Requirement: Beneath this instruction is a listing. Transcribe from it only the stretch from the line with "route steps=602 shown" through the line with "lots that met", both end lines included, exactly as written.

Stored data:
┌────────
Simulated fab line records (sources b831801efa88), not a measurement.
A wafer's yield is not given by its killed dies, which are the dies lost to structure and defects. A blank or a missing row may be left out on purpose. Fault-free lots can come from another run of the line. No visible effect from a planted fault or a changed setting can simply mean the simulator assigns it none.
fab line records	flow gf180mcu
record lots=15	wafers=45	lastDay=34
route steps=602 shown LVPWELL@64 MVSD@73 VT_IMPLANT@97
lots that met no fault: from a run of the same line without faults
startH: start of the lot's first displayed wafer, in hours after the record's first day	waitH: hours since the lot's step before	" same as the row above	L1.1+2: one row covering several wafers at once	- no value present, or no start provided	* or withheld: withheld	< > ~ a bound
└────────

Worked solution:
route steps=602 shown LVPWELL@64 MVSD@73 VT_IMPLANT@97
lots that met no fault: from a run of the same line without faults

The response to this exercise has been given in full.